▸ REQUIREMENT:
Where the listing below reaches the line containing "The mend follows step 5.", start writing out lines exactly, and stop once the line containing "None of the" has been written.

▸ DATA EXCERPTS:
Segment Open

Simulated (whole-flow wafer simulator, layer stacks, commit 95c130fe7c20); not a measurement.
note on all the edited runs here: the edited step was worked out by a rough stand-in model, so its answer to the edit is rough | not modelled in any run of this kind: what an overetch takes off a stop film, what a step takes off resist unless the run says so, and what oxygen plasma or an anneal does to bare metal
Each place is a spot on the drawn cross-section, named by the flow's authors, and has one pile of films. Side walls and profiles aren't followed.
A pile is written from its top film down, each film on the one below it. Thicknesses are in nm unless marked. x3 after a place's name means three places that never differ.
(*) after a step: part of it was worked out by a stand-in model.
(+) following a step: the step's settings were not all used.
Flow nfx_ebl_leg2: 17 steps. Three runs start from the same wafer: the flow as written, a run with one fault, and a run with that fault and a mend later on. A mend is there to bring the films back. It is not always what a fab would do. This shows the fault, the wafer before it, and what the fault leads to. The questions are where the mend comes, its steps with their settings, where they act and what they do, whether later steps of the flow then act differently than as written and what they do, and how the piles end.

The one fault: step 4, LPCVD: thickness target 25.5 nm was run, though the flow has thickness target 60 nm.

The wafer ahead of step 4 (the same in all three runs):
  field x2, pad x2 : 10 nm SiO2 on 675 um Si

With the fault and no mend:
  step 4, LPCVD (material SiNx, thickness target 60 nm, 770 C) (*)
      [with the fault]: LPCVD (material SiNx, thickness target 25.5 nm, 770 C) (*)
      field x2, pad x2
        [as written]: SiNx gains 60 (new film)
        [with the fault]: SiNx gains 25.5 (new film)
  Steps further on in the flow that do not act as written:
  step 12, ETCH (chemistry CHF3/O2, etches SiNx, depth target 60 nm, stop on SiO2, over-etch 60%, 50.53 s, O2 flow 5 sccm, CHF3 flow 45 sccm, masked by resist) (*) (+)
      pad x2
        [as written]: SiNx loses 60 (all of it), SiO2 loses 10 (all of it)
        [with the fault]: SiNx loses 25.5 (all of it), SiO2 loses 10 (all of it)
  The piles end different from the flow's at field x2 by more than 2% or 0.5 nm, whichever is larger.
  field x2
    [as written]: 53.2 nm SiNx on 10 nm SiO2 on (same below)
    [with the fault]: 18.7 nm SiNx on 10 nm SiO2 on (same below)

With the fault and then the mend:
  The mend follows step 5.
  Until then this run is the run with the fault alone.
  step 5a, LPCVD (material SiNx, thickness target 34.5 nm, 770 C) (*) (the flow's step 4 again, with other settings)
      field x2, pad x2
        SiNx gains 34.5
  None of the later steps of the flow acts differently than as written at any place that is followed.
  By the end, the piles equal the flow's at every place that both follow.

Segment Closed

▸ RESPONSE:
  The mend follows step 5.
  Until then this run is the run with the fault alone.
  step 5a, LPCVD (material SiNx, thickness target 34.5 nm, 770 C) (*) (the flow's step 4 again, with other settings)
      field x2, pad x2
        SiNx gains 34.5
  None of the later steps of the flow acts differently than as written at any place that is followed.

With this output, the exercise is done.